**Assignment**
Please quote exactly the lines below from the line containing "11111000000000000000001111111111" to the line containing "00000000001111111111111111111110", both lines included, and nothing else.

**Data for review**
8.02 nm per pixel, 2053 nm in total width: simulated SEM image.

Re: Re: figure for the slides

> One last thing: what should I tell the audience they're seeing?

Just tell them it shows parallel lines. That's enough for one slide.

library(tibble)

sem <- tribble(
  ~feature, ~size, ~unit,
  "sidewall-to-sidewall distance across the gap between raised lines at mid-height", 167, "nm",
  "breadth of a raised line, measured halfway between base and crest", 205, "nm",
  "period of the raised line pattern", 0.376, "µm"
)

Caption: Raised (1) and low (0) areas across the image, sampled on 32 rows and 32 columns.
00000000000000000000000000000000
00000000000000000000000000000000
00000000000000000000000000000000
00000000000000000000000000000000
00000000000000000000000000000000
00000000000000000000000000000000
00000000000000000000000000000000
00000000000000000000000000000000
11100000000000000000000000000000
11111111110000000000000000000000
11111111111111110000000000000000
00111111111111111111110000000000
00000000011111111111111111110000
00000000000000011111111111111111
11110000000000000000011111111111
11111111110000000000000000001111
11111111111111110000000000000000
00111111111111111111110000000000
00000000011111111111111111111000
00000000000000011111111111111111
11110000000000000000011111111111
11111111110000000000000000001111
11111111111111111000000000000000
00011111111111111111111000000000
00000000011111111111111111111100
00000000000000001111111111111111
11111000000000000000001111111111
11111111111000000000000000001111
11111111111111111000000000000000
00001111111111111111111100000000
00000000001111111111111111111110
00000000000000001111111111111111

**Task output**
11111000000000000000001111111111
11111111111000000000000000001111
11111111111111111000000000000000
00001111111111111111111100000000
00000000001111111111111111111110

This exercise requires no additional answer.